---+---

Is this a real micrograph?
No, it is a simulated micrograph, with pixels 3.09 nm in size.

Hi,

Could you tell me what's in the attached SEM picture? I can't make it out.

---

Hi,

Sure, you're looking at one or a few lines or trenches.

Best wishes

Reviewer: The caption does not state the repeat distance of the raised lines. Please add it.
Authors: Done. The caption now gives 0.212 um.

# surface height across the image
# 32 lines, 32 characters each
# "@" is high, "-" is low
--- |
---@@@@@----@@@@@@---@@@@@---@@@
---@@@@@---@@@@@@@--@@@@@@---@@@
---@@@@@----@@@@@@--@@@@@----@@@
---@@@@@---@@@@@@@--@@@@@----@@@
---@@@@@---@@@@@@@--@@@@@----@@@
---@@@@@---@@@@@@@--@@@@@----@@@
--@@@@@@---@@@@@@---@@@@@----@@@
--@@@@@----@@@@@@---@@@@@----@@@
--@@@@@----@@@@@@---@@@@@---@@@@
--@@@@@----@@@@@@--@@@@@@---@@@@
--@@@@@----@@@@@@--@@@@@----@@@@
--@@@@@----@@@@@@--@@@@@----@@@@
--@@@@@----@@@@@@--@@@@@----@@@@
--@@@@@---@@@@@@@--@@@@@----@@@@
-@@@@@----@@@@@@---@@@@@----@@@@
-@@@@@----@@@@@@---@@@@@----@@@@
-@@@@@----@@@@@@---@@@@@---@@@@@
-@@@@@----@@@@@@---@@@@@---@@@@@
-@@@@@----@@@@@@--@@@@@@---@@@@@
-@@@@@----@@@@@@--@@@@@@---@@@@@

---+---

## WORK ITEM
Once you reach the line containing "# 32 lines, 32 characters each", include it and stop; until then, reproduce each line of the listing from its start exactly.

## EXERCISE OUTPUT
Is this a real micrograph?
No, it is a simulated micrograph, with pixels 3.09 nm in size.

Hi,

Could you tell me what's in the attached SEM picture? I can't make it out.

---

Hi,

Sure, you're looking at one or a few lines or trenches.

Best wishes

Reviewer: The caption does not state the repeat distance of the raised lines. Please add it.
Authors: Done. The caption now gives 0.212 um.

# surface height across the image
# 32 lines, 32 characters each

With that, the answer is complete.